◇ ◇ ◇ ◇
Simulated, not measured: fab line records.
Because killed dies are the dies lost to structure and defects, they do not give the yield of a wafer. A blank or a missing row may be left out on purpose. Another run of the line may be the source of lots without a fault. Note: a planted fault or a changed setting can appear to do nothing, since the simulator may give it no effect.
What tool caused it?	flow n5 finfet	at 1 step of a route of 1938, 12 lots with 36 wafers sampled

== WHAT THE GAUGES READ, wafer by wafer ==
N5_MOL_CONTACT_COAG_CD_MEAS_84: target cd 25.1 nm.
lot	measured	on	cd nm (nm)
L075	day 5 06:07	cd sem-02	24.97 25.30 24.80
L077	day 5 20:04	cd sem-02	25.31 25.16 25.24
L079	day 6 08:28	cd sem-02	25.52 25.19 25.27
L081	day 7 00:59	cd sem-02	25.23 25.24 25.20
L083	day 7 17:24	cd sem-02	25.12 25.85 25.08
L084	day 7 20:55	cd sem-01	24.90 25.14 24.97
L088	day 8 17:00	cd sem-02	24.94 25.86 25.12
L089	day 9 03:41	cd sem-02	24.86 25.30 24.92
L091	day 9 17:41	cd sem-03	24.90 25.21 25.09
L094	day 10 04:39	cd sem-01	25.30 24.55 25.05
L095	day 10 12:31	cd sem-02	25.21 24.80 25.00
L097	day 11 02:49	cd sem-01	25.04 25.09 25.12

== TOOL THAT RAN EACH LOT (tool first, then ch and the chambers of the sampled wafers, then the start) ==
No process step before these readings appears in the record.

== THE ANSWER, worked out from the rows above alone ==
◇ ◇ ◇ ◇

Transcribe the material in full, exactly as it is given.

Simulated, not measured: fab line records.
Because killed dies are the dies lost to structure and defects, they do not give the yield of a wafer. A blank or a missing row may be left out on purpose. Another run of the line may be the source of lots without a fault. Note: a planted fault or a changed setting can appear to do nothing, since the simulator may give it no effect.
What tool caused it?	flow n5 finfet	at 1 step of a route of 1938, 12 lots with 36 wafers sampled

== WHAT THE GAUGES READ, wafer by wafer ==
N5_MOL_CONTACT_COAG_CD_MEAS_84: target cd 25.1 nm.
lot	measured	on	cd nm (nm)
L075	day 5 06:07	cd sem-02	24.97 25.30 24.80
L077	day 5 20:04	cd sem-02	25.31 25.16 25.24
L079	day 6 08:28	cd sem-02	25.52 25.19 25.27
L081	day 7 00:59	cd sem-02	25.23 25.24 25.20
L083	day 7 17:24	cd sem-02	25.12 25.85 25.08
L084	day 7 20:55	cd sem-01	24.90 25.14 24.97
L088	day 8 17:00	cd sem-02	24.94 25.86 25.12
L089	day 9 03:41	cd sem-02	24.86 25.30 24.92
L091	day 9 17:41	cd sem-03	24.90 25.21 25.09
L094	day 10 04:39	cd sem-01	25.30 24.55 25.05
L095	day 10 12:31	cd sem-02	25.21 24.80 25.00
L097	day 11 02:49	cd sem-01	25.04 25.09 25.12

== TOOL THAT RAN EACH LOT (tool first, then ch and the chambers of the sampled wafers, then the start) ==
No process step before these readings appears in the record.

== THE ANSWER, worked out from the rows above alone ==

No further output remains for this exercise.